| Work instruction |
Where the listing below reaches the line containing "Killed dies count", start writing out lines exactly, and stop once the line containing "Which tool did" has been written.

| Given entries |
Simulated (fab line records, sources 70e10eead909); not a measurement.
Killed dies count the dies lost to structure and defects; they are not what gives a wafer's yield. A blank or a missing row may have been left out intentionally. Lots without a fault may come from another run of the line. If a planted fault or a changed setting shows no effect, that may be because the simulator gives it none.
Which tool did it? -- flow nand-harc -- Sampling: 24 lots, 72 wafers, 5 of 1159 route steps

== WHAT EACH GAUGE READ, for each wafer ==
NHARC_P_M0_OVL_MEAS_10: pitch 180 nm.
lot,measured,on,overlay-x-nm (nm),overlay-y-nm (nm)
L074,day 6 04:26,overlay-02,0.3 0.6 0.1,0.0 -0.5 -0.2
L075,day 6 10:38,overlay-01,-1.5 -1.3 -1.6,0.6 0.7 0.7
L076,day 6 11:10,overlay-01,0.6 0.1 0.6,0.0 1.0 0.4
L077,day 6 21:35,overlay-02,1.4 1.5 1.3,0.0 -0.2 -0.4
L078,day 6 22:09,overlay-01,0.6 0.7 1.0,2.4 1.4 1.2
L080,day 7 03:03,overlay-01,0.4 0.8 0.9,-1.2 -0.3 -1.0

| Written response |
Killed dies count the dies lost to structure and defects; they are not what gives a wafer's yield. A blank or a missing row may have been left out intentionally. Lots without a fault may come from another run of the line. If a planted fault or a changed setting shows no effect, that may be because the simulator gives it none.
Which tool did it? -- flow nand-harc -- Sampling: 24 lots, 72 wafers, 5 of 1159 route steps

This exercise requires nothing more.